=== Begin Enclosure ===
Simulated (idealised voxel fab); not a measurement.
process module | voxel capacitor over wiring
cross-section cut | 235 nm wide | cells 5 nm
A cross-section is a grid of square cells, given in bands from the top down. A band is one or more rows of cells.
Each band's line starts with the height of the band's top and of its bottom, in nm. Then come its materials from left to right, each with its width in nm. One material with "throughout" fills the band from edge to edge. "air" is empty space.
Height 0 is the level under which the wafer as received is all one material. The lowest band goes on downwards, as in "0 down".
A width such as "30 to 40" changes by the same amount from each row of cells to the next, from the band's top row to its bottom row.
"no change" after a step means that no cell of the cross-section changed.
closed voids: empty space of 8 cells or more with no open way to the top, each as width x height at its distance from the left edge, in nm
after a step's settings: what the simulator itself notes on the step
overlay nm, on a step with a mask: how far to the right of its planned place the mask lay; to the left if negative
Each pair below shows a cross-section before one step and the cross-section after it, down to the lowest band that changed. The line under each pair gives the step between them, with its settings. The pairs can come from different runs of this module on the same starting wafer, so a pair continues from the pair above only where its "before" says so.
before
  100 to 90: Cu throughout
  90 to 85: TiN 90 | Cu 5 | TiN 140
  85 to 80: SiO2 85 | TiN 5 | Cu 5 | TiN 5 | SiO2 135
=== End Enclosure ===

▶ [REQUIRED ACTION]
Without any alteration, repeat the entire listing.

▶ [EXERCISE RESULT]
Simulated (idealised voxel fab); not a measurement.
process module | voxel capacitor over wiring
cross-section cut | 235 nm wide | cells 5 nm
A cross-section is a grid of square cells, given in bands from the top down. A band is one or more rows of cells.
Each band's line starts with the height of the band's top and of its bottom, in nm. Then come its materials from left to right, each with its width in nm. One material with "throughout" fills the band from edge to edge. "air" is empty space.
Height 0 is the level under which the wafer as received is all one material. The lowest band goes on downwards, as in "0 down".
A width such as "30 to 40" changes by the same amount from each row of cells to the next, from the band's top row to its bottom row.
"no change" after a step means that no cell of the cross-section changed.
closed voids: empty space of 8 cells or more with no open way to the top, each as width x height at its distance from the left edge, in nm
after a step's settings: what the simulator itself notes on the step
overlay nm, on a step with a mask: how far to the right of its planned place the mask lay; to the left if negative
Each pair below shows a cross-section before one step and the cross-section after it, down to the lowest band that changed. The line under each pair gives the step between them, with its settings. The pairs can come from different runs of this module on the same starting wafer, so a pair continues from the pair above only where its "before" says so.
before
  100 to 90: Cu throughout
  90 to 85: TiN 90 | Cu 5 | TiN 140
  85 to 80: SiO2 85 | TiN 5 | Cu 5 | TiN 5 | SiO2 135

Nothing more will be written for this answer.